WORK ITEM | Give back the lines of the records exactly, starting at the first and ending at the one with "start_h: hours from".

::: PROVIDED INFORMATION

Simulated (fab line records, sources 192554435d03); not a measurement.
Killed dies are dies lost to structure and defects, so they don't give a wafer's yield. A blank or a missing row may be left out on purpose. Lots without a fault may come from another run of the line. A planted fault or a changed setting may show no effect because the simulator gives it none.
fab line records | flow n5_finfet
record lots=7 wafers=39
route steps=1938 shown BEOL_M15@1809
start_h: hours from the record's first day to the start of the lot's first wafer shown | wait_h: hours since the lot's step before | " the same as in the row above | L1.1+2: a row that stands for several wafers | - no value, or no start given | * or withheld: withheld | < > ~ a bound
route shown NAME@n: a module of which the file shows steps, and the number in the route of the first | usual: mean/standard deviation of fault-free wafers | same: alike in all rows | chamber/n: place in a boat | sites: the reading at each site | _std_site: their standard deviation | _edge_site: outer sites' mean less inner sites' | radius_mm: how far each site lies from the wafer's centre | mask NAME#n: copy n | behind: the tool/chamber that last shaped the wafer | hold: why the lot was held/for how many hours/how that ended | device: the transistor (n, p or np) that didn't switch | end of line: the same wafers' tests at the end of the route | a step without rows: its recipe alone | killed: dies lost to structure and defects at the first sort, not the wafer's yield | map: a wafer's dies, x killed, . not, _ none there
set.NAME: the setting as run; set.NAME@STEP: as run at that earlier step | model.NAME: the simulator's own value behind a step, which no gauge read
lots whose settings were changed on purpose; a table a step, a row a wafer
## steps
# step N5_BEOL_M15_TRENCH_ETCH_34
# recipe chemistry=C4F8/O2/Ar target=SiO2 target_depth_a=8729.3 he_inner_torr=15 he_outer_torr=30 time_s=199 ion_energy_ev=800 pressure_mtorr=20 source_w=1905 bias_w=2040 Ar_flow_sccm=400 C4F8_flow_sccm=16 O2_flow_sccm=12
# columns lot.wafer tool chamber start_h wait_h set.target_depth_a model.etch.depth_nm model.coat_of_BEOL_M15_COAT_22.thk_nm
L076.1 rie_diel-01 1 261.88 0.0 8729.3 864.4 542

::::::

REPLY |
Simulated (fab line records, sources 192554435d03); not a measurement.
Killed dies are dies lost to structure and defects, so they don't give a wafer's yield. A blank or a missing row may be left out on purpose. Lots without a fault may come from another run of the line. A planted fault or a changed setting may show no effect because the simulator gives it none.
fab line records | flow n5_finfet
record lots=7 wafers=39
route steps=1938 shown BEOL_M15@1809
start_h: hours from the record's first day to the start of the lot's first wafer shown | wait_h: hours since the lot's step before | " the same as in the row above | L1.1+2: a row that stands for several wafers | - no value, or no start given | * or withheld: withheld | < > ~ a bound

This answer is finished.